_Dataset content_
*** Begin section ***

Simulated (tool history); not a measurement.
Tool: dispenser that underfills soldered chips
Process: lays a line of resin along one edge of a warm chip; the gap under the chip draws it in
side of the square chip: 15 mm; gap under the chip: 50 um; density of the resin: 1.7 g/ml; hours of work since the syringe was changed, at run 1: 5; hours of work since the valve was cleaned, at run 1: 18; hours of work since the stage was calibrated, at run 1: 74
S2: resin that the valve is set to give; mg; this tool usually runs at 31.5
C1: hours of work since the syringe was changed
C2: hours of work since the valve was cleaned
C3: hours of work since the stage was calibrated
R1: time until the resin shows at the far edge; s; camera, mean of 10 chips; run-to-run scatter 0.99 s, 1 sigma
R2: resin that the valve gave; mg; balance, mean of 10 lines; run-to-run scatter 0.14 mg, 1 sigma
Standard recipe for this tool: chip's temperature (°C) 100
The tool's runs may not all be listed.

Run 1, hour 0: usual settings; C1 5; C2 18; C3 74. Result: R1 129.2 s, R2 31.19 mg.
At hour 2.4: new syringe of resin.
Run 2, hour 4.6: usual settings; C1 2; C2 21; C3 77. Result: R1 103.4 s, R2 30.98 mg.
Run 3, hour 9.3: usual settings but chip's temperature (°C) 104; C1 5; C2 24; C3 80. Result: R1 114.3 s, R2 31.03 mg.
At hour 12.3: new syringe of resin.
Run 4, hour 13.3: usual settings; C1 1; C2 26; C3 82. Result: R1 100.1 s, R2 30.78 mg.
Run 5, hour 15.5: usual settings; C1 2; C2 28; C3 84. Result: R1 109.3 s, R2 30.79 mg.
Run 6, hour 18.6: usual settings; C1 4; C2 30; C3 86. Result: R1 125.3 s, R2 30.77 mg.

*** End section ***

Out of the material above, output word for word the line with "Run 2, hour", the line with "Run 5, hour", and all lines between them, with nothing else.

_Answer box_
Run 2, hour 4.6: usual settings; C1 2; C2 21; C3 77. Result: R1 103.4 s, R2 30.98 mg.
Run 3, hour 9.3: usual settings but chip's temperature (°C) 104; C1 5; C2 24; C3 80. Result: R1 114.3 s, R2 31.03 mg.
At hour 12.3: new syringe of resin.
Run 4, hour 13.3: usual settings; C1 1; C2 26; C3 82. Result: R1 100.1 s, R2 30.78 mg.
Run 5, hour 15.5: usual settings; C1 2; C2 28; C3 84. Result: R1 109.3 s, R2 30.79 mg.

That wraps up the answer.